» **Work order**: Would you reproduce all of the entries below, character for character?

» **Supplied data**:
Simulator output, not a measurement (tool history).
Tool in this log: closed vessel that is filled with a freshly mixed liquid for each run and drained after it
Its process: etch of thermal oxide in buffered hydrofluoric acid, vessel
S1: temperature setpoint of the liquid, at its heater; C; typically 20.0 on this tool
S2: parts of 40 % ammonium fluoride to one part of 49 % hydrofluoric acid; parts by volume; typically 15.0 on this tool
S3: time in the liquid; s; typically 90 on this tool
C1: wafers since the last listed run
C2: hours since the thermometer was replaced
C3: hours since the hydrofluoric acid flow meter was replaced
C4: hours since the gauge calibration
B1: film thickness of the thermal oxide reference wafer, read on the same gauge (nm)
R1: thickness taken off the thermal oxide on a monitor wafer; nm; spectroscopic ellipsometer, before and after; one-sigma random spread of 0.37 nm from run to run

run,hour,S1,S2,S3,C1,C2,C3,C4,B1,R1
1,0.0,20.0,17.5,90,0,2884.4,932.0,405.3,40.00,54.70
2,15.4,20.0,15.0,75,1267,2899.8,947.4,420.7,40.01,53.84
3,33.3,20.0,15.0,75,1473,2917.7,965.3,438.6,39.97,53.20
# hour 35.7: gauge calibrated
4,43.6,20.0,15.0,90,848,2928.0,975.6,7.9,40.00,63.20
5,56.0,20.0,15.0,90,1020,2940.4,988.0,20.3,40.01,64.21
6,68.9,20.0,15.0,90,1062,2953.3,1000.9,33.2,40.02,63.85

» **Answer space**:
Simulator output, not a measurement (tool history).
Tool in this log: closed vessel that is filled with a freshly mixed liquid for each run and drained after it
Its process: etch of thermal oxide in buffered hydrofluoric acid, vessel
S1: temperature setpoint of the liquid, at its heater; C; typically 20.0 on this tool
S2: parts of 40 % ammonium fluoride to one part of 49 % hydrofluoric acid; parts by volume; typically 15.0 on this tool
S3: time in the liquid; s; typically 90 on this tool
C1: wafers since the last listed run
C2: hours since the thermometer was replaced
C3: hours since the hydrofluoric acid flow meter was replaced
C4: hours since the gauge calibration
B1: film thickness of the thermal oxide reference wafer, read on the same gauge (nm)
R1: thickness taken off the thermal oxide on a monitor wafer; nm; spectroscopic ellipsometer, before and after; one-sigma random spread of 0.37 nm from run to run

run,hour,S1,S2,S3,C1,C2,C3,C4,B1,R1
1,0.0,20.0,17.5,90,0,2884.4,932.0,405.3,40.00,54.70
2,15.4,20.0,15.0,75,1267,2899.8,947.4,420.7,40.01,53.84
3,33.3,20.0,15.0,75,1473,2917.7,965.3,438.6,39.97,53.20
# hour 35.7: gauge calibrated
4,43.6,20.0,15.0,90,848,2928.0,975.6,7.9,40.00,63.20
5,56.0,20.0,15.0,90,1020,2940.4,988.0,20.3,40.01,64.21
6,68.9,20.0,15.0,90,1062,2953.3,1000.9,33.2,40.02,63.85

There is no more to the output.